Reproduce the records below in their entirety, exactly as shown.

---------------

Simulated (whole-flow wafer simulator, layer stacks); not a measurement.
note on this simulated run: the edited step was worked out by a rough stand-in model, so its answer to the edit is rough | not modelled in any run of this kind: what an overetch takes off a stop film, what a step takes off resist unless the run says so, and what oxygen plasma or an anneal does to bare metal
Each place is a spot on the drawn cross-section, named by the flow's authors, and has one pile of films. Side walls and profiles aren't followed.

---------------

* _Exercise output_
Simulated (whole-flow wafer simulator, layer stacks); not a measurement.
note on this simulated run: the edited step was worked out by a rough stand-in model, so its answer to the edit is rough | not modelled in any run of this kind: what an overetch takes off a stop film, what a step takes off resist unless the run says so, and what oxygen plasma or an anneal does to bare metal
Each place is a spot on the drawn cross-section, named by the flow's authors, and has one pile of films. Side walls and profiles aren't followed.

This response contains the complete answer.